__Data excerpts__:
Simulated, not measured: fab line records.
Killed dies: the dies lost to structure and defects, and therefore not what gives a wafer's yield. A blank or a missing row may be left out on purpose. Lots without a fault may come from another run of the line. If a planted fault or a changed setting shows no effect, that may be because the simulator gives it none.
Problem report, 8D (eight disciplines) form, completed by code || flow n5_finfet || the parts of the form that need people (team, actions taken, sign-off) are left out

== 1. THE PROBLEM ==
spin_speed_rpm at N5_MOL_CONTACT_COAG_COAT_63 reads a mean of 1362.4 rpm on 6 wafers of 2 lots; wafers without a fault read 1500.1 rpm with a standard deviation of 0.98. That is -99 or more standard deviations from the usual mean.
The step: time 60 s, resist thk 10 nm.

__Work request__:
Repeat the data verbatim, line after line, leaving nothing out.

__Answer section__:
Simulated, not measured: fab line records.
Killed dies: the dies lost to structure and defects, and therefore not what gives a wafer's yield. A blank or a missing row may be left out on purpose. Lots without a fault may come from another run of the line. If a planted fault or a changed setting shows no effect, that may be because the simulator gives it none.
Problem report, 8D (eight disciplines) form, completed by code || flow n5_finfet || the parts of the form that need people (team, actions taken, sign-off) are left out

== 1. THE PROBLEM ==
spin_speed_rpm at N5_MOL_CONTACT_COAG_COAT_63 reads a mean of 1362.4 rpm on 6 wafers of 2 lots; wafers without a fault read 1500.1 rpm with a standard deviation of 0.98. That is -99 or more standard deviations from the usual mean.
The step: time 60 s, resist thk 10 nm.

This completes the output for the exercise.